**Brief**
Give the data again in full, exactly as written below.

^^^^^^^^^^^^^^^^
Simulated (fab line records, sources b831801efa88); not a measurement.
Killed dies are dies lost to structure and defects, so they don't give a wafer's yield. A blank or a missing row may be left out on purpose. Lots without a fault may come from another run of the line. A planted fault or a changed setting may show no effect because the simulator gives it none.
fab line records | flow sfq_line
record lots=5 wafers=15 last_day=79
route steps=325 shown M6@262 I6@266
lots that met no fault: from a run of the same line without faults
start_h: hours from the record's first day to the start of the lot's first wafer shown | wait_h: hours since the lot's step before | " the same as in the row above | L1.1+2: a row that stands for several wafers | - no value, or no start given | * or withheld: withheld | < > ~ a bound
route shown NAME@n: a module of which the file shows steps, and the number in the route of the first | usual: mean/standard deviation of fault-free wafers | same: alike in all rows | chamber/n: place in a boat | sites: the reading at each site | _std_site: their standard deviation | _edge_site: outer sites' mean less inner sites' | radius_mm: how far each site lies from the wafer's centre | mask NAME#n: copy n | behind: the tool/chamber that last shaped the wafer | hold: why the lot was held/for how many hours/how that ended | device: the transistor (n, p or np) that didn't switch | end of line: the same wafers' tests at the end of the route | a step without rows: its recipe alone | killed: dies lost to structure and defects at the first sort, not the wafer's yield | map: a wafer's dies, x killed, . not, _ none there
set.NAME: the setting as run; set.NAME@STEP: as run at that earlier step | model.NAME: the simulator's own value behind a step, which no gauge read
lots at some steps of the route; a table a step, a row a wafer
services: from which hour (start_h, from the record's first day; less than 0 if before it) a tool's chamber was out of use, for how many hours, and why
^^^^^^^^^^^^^^^^

**Exercise result**
Simulated (fab line records, sources b831801efa88); not a measurement.
Killed dies are dies lost to structure and defects, so they don't give a wafer's yield. A blank or a missing row may be left out on purpose. Lots without a fault may come from another run of the line. A planted fault or a changed setting may show no effect because the simulator gives it none.
fab line records | flow sfq_line
record lots=5 wafers=15 last_day=79
route steps=325 shown M6@262 I6@266
lots that met no fault: from a run of the same line without faults
start_h: hours from the record's first day to the start of the lot's first wafer shown | wait_h: hours since the lot's step before | " the same as in the row above | L1.1+2: a row that stands for several wafers | - no value, or no start given | * or withheld: withheld | < > ~ a bound
route shown NAME@n: a module of which the file shows steps, and the number in the route of the first | usual: mean/standard deviation of fault-free wafers | same: alike in all rows | chamber/n: place in a boat | sites: the reading at each site | _std_site: their standard deviation | _edge_site: outer sites' mean less inner sites' | radius_mm: how far each site lies from the wafer's centre | mask NAME#n: copy n | behind: the tool/chamber that last shaped the wafer | hold: why the lot was held/for how many hours/how that ended | device: the transistor (n, p or np) that didn't switch | end of line: the same wafers' tests at the end of the route | a step without rows: its recipe alone | killed: dies lost to structure and defects at the first sort, not the wafer's yield | map: a wafer's dies, x killed, . not, _ none there
set.NAME: the setting as run; set.NAME@STEP: as run at that earlier step | model.NAME: the simulator's own value behind a step, which no gauge read
lots at some steps of the route; a table a step, a row a wafer
services: from which hour (start_h, from the record's first day; less than 0 if before it) a tool's chamber was out of use, for how many hours, and why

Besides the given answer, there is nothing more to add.